ACTION ITEM: Look through the material below and copy exactly the lines from the line with "A step followed" to the line with "9 | ETCH | chemistry", those two lines included.

DATASET EXCERPTS:
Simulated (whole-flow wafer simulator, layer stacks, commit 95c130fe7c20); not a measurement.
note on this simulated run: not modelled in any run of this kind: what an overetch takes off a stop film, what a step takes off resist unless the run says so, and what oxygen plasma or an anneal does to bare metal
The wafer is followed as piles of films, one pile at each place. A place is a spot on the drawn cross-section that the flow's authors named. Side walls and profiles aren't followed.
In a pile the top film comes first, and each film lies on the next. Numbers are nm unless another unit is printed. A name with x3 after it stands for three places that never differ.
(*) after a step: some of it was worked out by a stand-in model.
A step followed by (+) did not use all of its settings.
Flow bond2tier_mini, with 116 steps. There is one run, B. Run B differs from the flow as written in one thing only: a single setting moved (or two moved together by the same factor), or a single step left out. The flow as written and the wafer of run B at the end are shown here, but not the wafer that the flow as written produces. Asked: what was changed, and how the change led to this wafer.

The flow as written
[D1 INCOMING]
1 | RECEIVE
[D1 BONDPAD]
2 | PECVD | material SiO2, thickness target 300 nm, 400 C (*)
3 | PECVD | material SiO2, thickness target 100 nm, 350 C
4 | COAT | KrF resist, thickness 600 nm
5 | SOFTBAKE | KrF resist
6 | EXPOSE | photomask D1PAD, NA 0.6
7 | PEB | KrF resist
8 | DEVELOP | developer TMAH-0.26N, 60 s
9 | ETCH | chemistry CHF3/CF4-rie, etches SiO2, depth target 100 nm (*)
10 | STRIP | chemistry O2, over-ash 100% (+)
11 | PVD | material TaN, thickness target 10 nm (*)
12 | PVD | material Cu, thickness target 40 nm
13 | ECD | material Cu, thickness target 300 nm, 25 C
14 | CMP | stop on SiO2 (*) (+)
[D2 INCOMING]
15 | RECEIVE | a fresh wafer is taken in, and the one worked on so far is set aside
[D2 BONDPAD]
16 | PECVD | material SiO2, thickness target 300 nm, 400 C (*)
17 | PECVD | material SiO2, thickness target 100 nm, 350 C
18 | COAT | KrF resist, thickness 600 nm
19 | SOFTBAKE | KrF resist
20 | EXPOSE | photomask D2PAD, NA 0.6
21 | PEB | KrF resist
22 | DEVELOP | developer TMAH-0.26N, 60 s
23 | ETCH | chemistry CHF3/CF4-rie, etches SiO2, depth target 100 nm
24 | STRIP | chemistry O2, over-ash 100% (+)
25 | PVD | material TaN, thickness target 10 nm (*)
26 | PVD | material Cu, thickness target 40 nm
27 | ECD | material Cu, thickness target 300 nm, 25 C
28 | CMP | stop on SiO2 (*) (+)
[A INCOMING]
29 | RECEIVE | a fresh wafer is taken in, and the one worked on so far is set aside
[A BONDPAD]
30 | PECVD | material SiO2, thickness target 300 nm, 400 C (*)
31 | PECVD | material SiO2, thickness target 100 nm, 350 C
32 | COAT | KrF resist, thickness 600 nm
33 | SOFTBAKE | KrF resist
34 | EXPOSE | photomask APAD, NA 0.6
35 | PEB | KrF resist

YOUR SOLUTION:
A step followed by (+) did not use all of its settings.
Flow bond2tier_mini, with 116 steps. There is one run, B. Run B differs from the flow as written in one thing only: a single setting moved (or two moved together by the same factor), or a single step left out. The flow as written and the wafer of run B at the end are shown here, but not the wafer that the flow as written produces. Asked: what was changed, and how the change led to this wafer.

The flow as written
[D1 INCOMING]
1 | RECEIVE
[D1 BONDPAD]
2 | PECVD | material SiO2, thickness target 300 nm, 400 C (*)
3 | PECVD | material SiO2, thickness target 100 nm, 350 C
4 | COAT | KrF resist, thickness 600 nm
5 | SOFTBAKE | KrF resist
6 | EXPOSE | photomask D1PAD, NA 0.6
7 | PEB | KrF resist
8 | DEVELOP | developer TMAH-0.26N, 60 s
9 | ETCH | chemistry CHF3/CF4-rie, etches SiO2, depth target 100 nm (*)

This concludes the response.